__Data extract__:
──────
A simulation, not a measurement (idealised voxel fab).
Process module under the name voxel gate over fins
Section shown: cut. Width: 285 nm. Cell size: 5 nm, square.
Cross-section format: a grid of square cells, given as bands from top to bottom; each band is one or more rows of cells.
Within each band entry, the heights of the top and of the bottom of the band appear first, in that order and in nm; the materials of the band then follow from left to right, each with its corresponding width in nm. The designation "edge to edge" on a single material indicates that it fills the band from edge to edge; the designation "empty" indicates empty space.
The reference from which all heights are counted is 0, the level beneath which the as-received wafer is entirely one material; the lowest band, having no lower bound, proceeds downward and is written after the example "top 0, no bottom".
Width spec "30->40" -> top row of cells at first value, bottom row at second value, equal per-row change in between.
──────

__Work item__:
Transcribe all entries word for word.

__Exercise answer__:
A simulation, not a measurement (idealised voxel fab).
Process module under the name voxel gate over fins
Section shown: cut. Width: 285 nm. Cell size: 5 nm, square.
Cross-section format: a grid of square cells, given as bands from top to bottom; each band is one or more rows of cells.
Within each band entry, the heights of the top and of the bottom of the band appear first, in that order and in nm; the materials of the band then follow from left to right, each with its corresponding width in nm. The designation "edge to edge" on a single material indicates that it fills the band from edge to edge; the designation "empty" indicates empty space.
The reference from which all heights are counted is 0, the level beneath which the as-received wafer is entirely one material; the lowest band, having no lower bound, proceeds downward and is written after the example "top 0, no bottom".
Width spec "30->40" -> top row of cells at first value, bottom row at second value, equal per-row change in between.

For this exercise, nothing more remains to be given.